---+---

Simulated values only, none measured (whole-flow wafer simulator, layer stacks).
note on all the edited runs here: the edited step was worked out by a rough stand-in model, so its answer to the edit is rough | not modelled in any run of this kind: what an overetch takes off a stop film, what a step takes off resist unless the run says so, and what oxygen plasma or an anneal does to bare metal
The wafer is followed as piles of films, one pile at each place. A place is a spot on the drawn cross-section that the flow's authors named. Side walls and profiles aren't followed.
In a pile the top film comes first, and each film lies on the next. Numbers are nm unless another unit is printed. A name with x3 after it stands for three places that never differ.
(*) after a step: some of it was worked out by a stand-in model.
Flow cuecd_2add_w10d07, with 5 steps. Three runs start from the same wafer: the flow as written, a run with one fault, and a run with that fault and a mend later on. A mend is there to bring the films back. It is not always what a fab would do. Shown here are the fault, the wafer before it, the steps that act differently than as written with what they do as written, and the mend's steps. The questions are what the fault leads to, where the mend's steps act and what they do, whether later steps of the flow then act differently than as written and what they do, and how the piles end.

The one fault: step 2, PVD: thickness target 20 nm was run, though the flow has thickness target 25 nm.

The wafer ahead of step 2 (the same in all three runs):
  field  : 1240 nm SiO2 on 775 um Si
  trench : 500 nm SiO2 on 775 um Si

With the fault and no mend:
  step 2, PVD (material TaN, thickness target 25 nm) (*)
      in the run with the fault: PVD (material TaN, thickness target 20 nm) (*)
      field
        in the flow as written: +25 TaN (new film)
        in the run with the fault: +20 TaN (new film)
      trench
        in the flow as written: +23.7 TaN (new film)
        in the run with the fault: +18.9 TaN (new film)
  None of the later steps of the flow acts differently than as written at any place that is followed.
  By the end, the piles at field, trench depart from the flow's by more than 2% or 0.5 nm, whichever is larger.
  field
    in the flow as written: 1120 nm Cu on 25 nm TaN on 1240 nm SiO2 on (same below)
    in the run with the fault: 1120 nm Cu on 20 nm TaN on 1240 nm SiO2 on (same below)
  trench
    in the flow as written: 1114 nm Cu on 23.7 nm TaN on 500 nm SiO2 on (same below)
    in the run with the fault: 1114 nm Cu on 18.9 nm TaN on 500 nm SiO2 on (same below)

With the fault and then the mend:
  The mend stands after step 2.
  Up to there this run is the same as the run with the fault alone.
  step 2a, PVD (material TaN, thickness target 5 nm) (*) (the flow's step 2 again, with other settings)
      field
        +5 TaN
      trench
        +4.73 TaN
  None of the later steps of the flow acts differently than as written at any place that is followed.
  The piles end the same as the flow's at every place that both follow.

---+---

## [Assignment]
Will you return exactly the lines above from the one with "In a pile the" down to the one with "With the fault and no", counting both as part of the range?

## [Your response]
In a pile the top film comes first, and each film lies on the next. Numbers are nm unless another unit is printed. A name with x3 after it stands for three places that never differ.
(*) after a step: some of it was worked out by a stand-in model.
Flow cuecd_2add_w10d07, with 5 steps. Three runs start from the same wafer: the flow as written, a run with one fault, and a run with that fault and a mend later on. A mend is there to bring the films back. It is not always what a fab would do. Shown here are the fault, the wafer before it, the steps that act differently than as written with what they do as written, and the mend's steps. The questions are what the fault leads to, where the mend's steps act and what they do, whether later steps of the flow then act differently than as written and what they do, and how the piles end.

The one fault: step 2, PVD: thickness target 20 nm was run, though the flow has thickness target 25 nm.

The wafer ahead of step 2 (the same in all three runs):
  field  : 1240 nm SiO2 on 775 um Si
  trench : 500 nm SiO2 on 775 um Si

With the fault and no mend:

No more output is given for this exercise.